DATA SUPPLIED Start Marker
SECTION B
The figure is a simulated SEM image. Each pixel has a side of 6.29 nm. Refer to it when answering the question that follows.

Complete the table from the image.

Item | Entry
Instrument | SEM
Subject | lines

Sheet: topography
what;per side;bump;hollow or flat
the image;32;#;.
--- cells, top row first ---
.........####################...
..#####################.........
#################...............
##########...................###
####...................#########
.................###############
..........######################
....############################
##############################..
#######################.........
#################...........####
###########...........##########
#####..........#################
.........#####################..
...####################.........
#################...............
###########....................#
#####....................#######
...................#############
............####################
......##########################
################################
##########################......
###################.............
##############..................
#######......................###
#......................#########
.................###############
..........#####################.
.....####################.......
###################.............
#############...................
DATA SUPPLIED End Marker

ASSIGNMENT:
Only the lines from the first line of the records through the one containing "Sheet: topography" should be reproduced, exactly, with both of them included.

EXERCISE OUTPUT:
SECTION B
The figure is a simulated SEM image. Each pixel has a side of 6.29 nm. Refer to it when answering the question that follows.

Complete the table from the image.

Item | Entry
Instrument | SEM
Subject | lines

Sheet: topography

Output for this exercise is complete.